Line by line, give the data again exactly as it appears.

- - - - -
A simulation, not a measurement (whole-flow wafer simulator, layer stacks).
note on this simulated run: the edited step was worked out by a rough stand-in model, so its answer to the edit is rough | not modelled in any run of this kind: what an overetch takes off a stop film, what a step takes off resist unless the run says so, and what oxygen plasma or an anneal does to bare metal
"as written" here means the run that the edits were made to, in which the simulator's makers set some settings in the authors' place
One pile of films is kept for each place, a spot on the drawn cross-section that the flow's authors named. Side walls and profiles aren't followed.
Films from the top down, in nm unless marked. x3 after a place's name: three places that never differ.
- - - - -

> EXPECTED ANSWER
A simulation, not a measurement (whole-flow wafer simulator, layer stacks).
note on this simulated run: the edited step was worked out by a rough stand-in model, so its answer to the edit is rough | not modelled in any run of this kind: what an overetch takes off a stop film, what a step takes off resist unless the run says so, and what oxygen plasma or an anneal does to bare metal
"as written" here means the run that the edits were made to, in which the simulator's makers set some settings in the authors' place
One pile of films is kept for each place, a spot on the drawn cross-section that the flow's authors named. Side walls and profiles aren't followed.
Films from the top down, in nm unless marked. x3 after a place's name: three places that never differ.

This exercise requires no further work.